· · · ·

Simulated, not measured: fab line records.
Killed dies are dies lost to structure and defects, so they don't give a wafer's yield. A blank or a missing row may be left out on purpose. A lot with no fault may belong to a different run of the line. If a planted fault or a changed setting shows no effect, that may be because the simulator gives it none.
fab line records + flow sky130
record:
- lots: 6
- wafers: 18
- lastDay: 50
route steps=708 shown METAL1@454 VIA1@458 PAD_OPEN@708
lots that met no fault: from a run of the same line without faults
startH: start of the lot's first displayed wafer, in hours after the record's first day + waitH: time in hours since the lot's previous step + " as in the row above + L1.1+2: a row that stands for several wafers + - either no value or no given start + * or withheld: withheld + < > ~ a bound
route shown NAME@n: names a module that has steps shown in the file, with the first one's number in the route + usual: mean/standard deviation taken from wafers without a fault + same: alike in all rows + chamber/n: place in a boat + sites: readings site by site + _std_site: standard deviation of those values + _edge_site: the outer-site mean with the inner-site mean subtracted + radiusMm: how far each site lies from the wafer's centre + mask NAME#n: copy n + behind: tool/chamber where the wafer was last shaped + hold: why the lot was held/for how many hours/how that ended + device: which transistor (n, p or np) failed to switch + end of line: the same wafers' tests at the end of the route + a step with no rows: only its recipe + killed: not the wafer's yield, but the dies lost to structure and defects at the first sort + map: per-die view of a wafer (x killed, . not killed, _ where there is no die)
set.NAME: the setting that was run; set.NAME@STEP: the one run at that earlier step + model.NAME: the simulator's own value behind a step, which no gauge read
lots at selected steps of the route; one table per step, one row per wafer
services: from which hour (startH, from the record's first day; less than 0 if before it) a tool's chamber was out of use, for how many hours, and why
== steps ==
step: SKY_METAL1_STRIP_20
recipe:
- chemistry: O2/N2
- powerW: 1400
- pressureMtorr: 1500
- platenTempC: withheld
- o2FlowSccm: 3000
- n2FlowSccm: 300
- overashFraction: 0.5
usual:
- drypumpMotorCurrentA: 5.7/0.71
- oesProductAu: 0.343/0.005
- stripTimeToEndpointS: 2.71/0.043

· · · ·

## Task item
Reproduce exactly every line that sits between the start of the entries and the line bearing "route steps=708 shown", counting both of those lines.

## Written response
Simulated, not measured: fab line records.
Killed dies are dies lost to structure and defects, so they don't give a wafer's yield. A blank or a missing row may be left out on purpose. A lot with no fault may belong to a different run of the line. If a planted fault or a changed setting shows no effect, that may be because the simulator gives it none.
fab line records + flow sky130
record:
- lots: 6
- wafers: 18
- lastDay: 50
route steps=708 shown METAL1@454 VIA1@458 PAD_OPEN@708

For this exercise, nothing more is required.